◆ ASSIGNED TASK ◆
Using the records below, give again exactly the lines from the line that contains "Log of one tool: a" through the line that contains "182.61 | 183.11 |", both ends included, and only those.

◆ STUDY MATERIAL ◆
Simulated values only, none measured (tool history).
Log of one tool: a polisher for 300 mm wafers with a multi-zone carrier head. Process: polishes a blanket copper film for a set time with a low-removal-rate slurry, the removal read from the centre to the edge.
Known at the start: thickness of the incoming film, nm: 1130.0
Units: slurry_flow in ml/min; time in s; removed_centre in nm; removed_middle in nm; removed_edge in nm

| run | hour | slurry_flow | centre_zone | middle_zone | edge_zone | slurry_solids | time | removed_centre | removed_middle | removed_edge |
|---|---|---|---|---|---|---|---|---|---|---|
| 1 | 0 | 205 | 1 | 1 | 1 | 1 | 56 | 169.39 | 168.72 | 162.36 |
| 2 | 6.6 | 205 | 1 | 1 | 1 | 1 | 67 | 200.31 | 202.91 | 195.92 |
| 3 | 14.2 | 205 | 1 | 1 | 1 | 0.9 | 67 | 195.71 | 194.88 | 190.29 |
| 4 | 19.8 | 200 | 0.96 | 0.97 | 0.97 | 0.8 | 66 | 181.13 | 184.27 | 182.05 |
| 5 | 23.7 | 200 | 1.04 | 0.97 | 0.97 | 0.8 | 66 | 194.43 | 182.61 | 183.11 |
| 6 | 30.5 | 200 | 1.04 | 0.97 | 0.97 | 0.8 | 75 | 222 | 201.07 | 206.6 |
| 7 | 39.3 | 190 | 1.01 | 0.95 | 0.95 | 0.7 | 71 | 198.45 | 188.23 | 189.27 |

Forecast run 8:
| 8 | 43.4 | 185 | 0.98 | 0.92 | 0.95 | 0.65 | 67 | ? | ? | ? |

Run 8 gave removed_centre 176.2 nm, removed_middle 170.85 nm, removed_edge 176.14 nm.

◆ RESULT ◆
Log of one tool: a polisher for 300 mm wafers with a multi-zone carrier head. Process: polishes a blanket copper film for a set time with a low-removal-rate slurry, the removal read from the centre to the edge.
Known at the start: thickness of the incoming film, nm: 1130.0
Units: slurry_flow in ml/min; time in s; removed_centre in nm; removed_middle in nm; removed_edge in nm

| run | hour | slurry_flow | centre_zone | middle_zone | edge_zone | slurry_solids | time | removed_centre | removed_middle | removed_edge |
|---|---|---|---|---|---|---|---|---|---|---|
| 1 | 0 | 205 | 1 | 1 | 1 | 1 | 56 | 169.39 | 168.72 | 162.36 |
| 2 | 6.6 | 205 | 1 | 1 | 1 | 1 | 67 | 200.31 | 202.91 | 195.92 |
| 3 | 14.2 | 205 | 1 | 1 | 1 | 0.9 | 67 | 195.71 | 194.88 | 190.29 |
| 4 | 19.8 | 200 | 0.96 | 0.97 | 0.97 | 0.8 | 66 | 181.13 | 184.27 | 182.05 |
| 5 | 23.7 | 200 | 1.04 | 0.97 | 0.97 | 0.8 | 66 | 194.43 | 182.61 | 183.11 |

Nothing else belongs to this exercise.